=== Dataset excerpts ===
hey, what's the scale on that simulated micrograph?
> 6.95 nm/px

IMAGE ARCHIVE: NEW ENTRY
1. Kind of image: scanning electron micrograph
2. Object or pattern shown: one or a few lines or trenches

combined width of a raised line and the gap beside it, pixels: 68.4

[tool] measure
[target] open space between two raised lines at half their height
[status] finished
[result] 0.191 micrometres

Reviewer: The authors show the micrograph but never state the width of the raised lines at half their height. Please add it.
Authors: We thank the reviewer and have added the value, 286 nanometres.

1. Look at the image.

=== Work item ===
From the first line to the last, transcribe the listing exactly.

=== Written reply ===
hey, what's the scale on that simulated micrograph?
> 6.95 nm/px

IMAGE ARCHIVE: NEW ENTRY
1. Kind of image: scanning electron micrograph
2. Object or pattern shown: one or a few lines or trenches

combined width of a raised line and the gap beside it, pixels: 68.4

[tool] measure
[target] open space between two raised lines at half their height
[status] finished
[result] 0.191 micrometres

Reviewer: The authors show the micrograph but never state the width of the raised lines at half their height. Please add it.
Authors: We thank the reviewer and have added the value, 286 nanometres.

1. Look at the image.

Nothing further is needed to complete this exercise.